START EXTRACTED MATERIAL
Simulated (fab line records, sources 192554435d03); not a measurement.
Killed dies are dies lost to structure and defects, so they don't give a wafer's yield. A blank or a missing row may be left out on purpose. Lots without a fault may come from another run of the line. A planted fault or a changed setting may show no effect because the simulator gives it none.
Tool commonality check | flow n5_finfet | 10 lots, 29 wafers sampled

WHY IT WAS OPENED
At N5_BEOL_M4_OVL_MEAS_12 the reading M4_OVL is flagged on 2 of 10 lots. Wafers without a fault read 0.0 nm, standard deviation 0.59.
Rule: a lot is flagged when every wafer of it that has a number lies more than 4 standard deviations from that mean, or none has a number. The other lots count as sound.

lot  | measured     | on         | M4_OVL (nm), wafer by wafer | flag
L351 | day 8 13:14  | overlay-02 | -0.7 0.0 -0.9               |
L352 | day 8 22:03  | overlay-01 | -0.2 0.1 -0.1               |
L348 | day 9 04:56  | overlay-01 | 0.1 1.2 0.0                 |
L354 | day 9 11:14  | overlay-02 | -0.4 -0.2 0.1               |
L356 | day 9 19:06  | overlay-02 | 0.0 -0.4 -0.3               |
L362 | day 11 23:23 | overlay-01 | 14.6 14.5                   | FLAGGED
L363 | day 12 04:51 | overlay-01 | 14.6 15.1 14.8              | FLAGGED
END EXTRACTED MATERIAL

With the first line being the one containing "L356 | day 9" and the last line the one containing "L362 | day 11", transcribe exactly the lines above that fall in that range.

TASK OUTPUT:
L356 | day 9 19:06  | overlay-02 | 0.0 -0.4 -0.3               |
L362 | day 11 23:23 | overlay-01 | 14.6 14.5                   | FLAGGED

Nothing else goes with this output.